[Exercise] Retype each line below precisely.

Segment Open

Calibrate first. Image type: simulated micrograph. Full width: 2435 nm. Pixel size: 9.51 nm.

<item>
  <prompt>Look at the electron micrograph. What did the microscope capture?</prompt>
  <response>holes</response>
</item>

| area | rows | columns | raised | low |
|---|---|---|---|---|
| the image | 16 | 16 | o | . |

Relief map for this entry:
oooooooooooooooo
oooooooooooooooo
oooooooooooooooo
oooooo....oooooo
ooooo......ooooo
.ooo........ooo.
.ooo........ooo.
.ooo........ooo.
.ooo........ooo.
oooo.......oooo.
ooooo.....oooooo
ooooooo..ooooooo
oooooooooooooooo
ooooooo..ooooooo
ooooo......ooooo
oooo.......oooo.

Segment Closed

[Response area]
Calibrate first. Image type: simulated micrograph. Full width: 2435 nm. Pixel size: 9.51 nm.

<item>
  <prompt>Look at the electron micrograph. What did the microscope capture?</prompt>
  <response>holes</response>
</item>

| area | rows | columns | raised | low |
|---|---|---|---|---|
| the image | 16 | 16 | o | . |

Relief map for this entry:
oooooooooooooooo
oooooooooooooooo
oooooooooooooooo
oooooo....oooooo
ooooo......ooooo
.ooo........ooo.
.ooo........ooo.
.ooo........ooo.
.ooo........ooo.
oooo.......oooo.
ooooo.....oooooo
ooooooo..ooooooo
oooooooooooooooo
ooooooo..ooooooo
ooooo......ooooo
oooo.......oooo.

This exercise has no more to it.